| Data supplied |

- - - -

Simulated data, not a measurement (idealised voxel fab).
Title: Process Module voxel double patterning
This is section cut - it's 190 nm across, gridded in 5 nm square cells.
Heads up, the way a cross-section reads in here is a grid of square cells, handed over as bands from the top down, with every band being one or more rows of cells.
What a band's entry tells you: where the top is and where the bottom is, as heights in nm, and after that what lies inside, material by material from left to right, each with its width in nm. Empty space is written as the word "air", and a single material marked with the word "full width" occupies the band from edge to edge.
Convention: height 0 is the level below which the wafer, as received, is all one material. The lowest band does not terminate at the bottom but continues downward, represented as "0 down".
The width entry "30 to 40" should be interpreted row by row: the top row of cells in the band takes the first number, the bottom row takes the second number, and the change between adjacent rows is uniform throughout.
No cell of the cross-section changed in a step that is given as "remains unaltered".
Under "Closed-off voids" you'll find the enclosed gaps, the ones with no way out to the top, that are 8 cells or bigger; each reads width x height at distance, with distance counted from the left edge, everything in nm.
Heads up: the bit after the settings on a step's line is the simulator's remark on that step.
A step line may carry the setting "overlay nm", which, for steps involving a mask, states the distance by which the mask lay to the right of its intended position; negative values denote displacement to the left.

- - - -

| Work order |
Return, word for word, the lines of the data above from the line with "Convention: height 0" through the line with "Heads up: the", inclusive.

| Answer area |
Convention: height 0 is the level below which the wafer, as received, is all one material. The lowest band does not terminate at the bottom but continues downward, represented as "0 down".
The width entry "30 to 40" should be interpreted row by row: the top row of cells in the band takes the first number, the bottom row takes the second number, and the change between adjacent rows is uniform throughout.
No cell of the cross-section changed in a step that is given as "remains unaltered".
Under "Closed-off voids" you'll find the enclosed gaps, the ones with no way out to the top, that are 8 cells or bigger; each reads width x height at distance, with distance counted from the left edge, everything in nm.
Heads up: the bit after the settings on a step's line is the simulator's remark on that step.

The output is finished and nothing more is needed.